Assignment. Write out exactly the lines of the material below, beginning at the top and ending at the line that contains "A wafer's yield".

Dataset entries.
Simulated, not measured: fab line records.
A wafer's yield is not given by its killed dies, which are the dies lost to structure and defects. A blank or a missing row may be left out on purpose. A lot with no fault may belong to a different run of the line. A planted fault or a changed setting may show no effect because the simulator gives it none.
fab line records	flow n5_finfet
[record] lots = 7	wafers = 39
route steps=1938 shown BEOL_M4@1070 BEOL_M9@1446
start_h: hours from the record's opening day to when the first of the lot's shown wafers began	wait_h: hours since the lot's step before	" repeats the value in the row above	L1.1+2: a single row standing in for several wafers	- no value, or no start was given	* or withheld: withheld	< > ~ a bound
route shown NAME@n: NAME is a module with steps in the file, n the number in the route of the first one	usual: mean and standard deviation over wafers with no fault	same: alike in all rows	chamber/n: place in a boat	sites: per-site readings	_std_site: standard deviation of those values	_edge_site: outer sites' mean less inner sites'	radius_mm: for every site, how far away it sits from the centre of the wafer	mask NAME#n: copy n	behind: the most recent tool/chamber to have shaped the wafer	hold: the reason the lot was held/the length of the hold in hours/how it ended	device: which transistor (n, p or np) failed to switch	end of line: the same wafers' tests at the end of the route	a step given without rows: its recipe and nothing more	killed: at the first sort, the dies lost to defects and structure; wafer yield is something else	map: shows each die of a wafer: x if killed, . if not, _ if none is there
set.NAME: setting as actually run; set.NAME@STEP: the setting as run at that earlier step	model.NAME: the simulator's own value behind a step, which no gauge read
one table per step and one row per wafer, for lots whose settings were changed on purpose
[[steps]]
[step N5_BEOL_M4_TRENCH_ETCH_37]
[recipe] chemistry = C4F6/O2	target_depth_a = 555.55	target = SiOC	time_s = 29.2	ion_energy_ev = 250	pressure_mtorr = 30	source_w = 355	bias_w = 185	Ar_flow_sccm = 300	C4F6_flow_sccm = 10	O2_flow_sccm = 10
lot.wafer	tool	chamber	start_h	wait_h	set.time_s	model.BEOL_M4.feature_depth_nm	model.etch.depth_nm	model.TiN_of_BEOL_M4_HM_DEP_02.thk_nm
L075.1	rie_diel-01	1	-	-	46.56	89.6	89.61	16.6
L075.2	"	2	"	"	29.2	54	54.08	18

Exercise result.
Simulated, not measured: fab line records.
A wafer's yield is not given by its killed dies, which are the dies lost to structure and defects. A blank or a missing row may be left out on purpose. A lot with no fault may belong to a different run of the line. A planted fault or a changed setting may show no effect because the simulator gives it none.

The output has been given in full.